*Task item*: The lines to be extracted run from the start of the listing through the line containing "11. STRIP, etch materials aC"; copy them exactly and nothing else.

[[ Data section, beginning ]]

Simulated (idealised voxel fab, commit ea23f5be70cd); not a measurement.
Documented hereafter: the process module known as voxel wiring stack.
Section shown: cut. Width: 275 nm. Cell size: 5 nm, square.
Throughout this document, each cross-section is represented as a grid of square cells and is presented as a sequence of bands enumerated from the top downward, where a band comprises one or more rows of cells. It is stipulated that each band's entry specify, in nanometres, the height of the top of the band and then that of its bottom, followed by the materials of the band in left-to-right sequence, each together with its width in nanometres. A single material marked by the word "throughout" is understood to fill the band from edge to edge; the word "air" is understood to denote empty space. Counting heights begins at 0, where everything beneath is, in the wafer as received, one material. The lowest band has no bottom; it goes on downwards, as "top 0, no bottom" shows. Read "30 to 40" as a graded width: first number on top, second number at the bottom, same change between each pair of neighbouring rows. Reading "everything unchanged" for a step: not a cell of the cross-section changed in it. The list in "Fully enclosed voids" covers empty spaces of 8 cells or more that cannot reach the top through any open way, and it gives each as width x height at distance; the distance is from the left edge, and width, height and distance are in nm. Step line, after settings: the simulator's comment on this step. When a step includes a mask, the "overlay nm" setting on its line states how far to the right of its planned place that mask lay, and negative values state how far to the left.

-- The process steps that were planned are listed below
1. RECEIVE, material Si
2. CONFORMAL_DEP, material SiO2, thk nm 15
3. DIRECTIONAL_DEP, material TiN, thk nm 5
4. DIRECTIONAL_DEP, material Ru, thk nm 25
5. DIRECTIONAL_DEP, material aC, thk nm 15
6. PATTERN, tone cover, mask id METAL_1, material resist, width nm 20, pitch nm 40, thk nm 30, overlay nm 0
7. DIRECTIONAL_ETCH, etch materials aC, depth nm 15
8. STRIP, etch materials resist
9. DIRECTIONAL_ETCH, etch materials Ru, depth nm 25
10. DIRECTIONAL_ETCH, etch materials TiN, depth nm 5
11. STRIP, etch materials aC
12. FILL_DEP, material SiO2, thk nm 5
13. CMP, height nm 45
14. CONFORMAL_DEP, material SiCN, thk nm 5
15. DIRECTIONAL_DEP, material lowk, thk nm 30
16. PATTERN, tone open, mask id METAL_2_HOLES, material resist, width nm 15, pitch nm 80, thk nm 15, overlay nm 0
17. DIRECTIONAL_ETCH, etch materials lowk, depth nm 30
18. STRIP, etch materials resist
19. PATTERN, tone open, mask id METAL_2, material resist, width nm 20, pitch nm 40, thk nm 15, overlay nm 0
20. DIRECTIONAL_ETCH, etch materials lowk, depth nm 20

[[ Data section, end ]]

*Task output*:
Simulated (idealised voxel fab, commit ea23f5be70cd); not a measurement.
Documented hereafter: the process module known as voxel wiring stack.
Section shown: cut. Width: 275 nm. Cell size: 5 nm, square.
Throughout this document, each cross-section is represented as a grid of square cells and is presented as a sequence of bands enumerated from the top downward, where a band comprises one or more rows of cells. It is stipulated that each band's entry specify, in nanometres, the height of the top of the band and then that of its bottom, followed by the materials of the band in left-to-right sequence, each together with its width in nanometres. A single material marked by the word "throughout" is understood to fill the band from edge to edge; the word "air" is understood to denote empty space. Counting heights begins at 0, where everything beneath is, in the wafer as received, one material. The lowest band has no bottom; it goes on downwards, as "top 0, no bottom" shows. Read "30 to 40" as a graded width: first number on top, second number at the bottom, same change between each pair of neighbouring rows. Reading "everything unchanged" for a step: not a cell of the cross-section changed in it. The list in "Fully enclosed voids" covers empty spaces of 8 cells or more that cannot reach the top through any open way, and it gives each as width x height at distance; the distance is from the left edge, and width, height and distance are in nm. Step line, after settings: the simulator's comment on this step. When a step includes a mask, the "overlay nm" setting on its line states how far to the right of its planned place that mask lay, and negative values state how far to the left.

-- The process steps that were planned are listed below
1. RECEIVE, material Si
2. CONFORMAL_DEP, material SiO2, thk nm 15
3. DIRECTIONAL_DEP, material TiN, thk nm 5
4. DIRECTIONAL_DEP, material Ru, thk nm 25
5. DIRECTIONAL_DEP, material aC, thk nm 15
6. PATTERN, tone cover, mask id METAL_1, material resist, width nm 20, pitch nm 40, thk nm 30, overlay nm 0
7. DIRECTIONAL_ETCH, etch materials aC, depth nm 15
8. STRIP, etch materials resist
9. DIRECTIONAL_ETCH, etch materials Ru, depth nm 25
10. DIRECTIONAL_ETCH, etch materials TiN, depth nm 5
11. STRIP, etch materials aC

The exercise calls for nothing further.